Could you please output all of the records exactly?

=-=-=-=-=

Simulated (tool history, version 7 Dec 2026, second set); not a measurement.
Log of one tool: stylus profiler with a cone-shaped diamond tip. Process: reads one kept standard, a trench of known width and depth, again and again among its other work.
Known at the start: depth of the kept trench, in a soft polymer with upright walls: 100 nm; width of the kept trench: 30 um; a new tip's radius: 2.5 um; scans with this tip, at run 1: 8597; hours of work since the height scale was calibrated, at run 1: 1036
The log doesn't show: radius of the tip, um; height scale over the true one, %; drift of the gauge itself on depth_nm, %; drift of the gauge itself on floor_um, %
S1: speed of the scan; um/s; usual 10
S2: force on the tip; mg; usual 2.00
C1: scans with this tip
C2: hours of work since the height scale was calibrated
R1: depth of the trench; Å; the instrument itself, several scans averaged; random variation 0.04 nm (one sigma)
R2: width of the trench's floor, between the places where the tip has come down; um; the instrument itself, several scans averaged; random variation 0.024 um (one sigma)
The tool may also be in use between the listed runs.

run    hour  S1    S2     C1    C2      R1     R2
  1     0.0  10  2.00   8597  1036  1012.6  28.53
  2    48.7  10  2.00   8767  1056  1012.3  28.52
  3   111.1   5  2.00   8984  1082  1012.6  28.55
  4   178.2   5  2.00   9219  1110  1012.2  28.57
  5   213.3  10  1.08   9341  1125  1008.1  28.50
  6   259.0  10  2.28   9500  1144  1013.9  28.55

=-=-=-=-=

» **REPLY**
Simulated (tool history, version 7 Dec 2026, second set); not a measurement.
Log of one tool: stylus profiler with a cone-shaped diamond tip. Process: reads one kept standard, a trench of known width and depth, again and again among its other work.
Known at the start: depth of the kept trench, in a soft polymer with upright walls: 100 nm; width of the kept trench: 30 um; a new tip's radius: 2.5 um; scans with this tip, at run 1: 8597; hours of work since the height scale was calibrated, at run 1: 1036
The log doesn't show: radius of the tip, um; height scale over the true one, %; drift of the gauge itself on depth_nm, %; drift of the gauge itself on floor_um, %
S1: speed of the scan; um/s; usual 10
S2: force on the tip; mg; usual 2.00
C1: scans with this tip
C2: hours of work since the height scale was calibrated
R1: depth of the trench; Å; the instrument itself, several scans averaged; random variation 0.04 nm (one sigma)
R2: width of the trench's floor, between the places where the tip has come down; um; the instrument itself, several scans averaged; random variation 0.024 um (one sigma)
The tool may also be in use between the listed runs.

run    hour  S1    S2     C1    C2      R1     R2
  1     0.0  10  2.00   8597  1036  1012.6  28.53
  2    48.7  10  2.00   8767  1056  1012.3  28.52
  3   111.1   5  2.00   8984  1082  1012.6  28.55
  4   178.2   5  2.00   9219  1110  1012.2  28.57
  5   213.3  10  1.08   9341  1125  1008.1  28.50
  6   259.0  10  2.28   9500  1144  1013.9  28.55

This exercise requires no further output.